━━ Data

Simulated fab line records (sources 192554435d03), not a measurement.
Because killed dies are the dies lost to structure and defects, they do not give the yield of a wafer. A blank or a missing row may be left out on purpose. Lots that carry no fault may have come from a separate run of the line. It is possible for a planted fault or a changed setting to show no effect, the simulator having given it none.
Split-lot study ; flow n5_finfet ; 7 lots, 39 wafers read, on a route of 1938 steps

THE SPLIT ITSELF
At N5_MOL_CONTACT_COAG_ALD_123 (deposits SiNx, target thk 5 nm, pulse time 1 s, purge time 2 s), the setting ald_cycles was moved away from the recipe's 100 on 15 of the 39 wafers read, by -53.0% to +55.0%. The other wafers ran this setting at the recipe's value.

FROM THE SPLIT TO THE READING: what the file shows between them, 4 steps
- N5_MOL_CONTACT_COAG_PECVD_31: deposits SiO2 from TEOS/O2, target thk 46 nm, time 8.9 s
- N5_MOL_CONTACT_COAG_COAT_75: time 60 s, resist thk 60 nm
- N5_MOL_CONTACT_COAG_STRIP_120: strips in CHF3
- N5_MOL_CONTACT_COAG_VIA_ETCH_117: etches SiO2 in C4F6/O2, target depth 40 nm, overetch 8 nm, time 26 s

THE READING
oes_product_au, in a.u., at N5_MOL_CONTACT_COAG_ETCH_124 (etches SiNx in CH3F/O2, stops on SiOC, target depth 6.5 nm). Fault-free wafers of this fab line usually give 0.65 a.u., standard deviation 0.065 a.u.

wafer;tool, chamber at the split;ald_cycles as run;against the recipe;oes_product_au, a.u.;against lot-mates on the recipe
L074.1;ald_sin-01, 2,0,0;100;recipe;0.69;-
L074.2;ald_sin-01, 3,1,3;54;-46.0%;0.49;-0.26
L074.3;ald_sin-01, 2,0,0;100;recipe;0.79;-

━━━━

◆ Requirement: Reproduce exactly the lines of the records above from the one with "- N5_MOL_CONTACT_COAG_STRIP_120: strips" to the one with "L074.2;ald_sin-01, 3,1,3;54;-46.0%;0.49;-0.26", both included, and leave out everything else.

◆ Answer box:
- N5_MOL_CONTACT_COAG_STRIP_120: strips in CHF3
- N5_MOL_CONTACT_COAG_VIA_ETCH_117: etches SiO2 in C4F6/O2, target depth 40 nm, overetch 8 nm, time 26 s

THE READING
oes_product_au, in a.u., at N5_MOL_CONTACT_COAG_ETCH_124 (etches SiNx in CH3F/O2, stops on SiOC, target depth 6.5 nm). Fault-free wafers of this fab line usually give 0.65 a.u., standard deviation 0.065 a.u.

wafer;tool, chamber at the split;ald_cycles as run;against the recipe;oes_product_au, a.u.;against lot-mates on the recipe
L074.1;ald_sin-01, 2,0,0;100;recipe;0.69;-
L074.2;ald_sin-01, 3,1,3;54;-46.0%;0.49;-0.26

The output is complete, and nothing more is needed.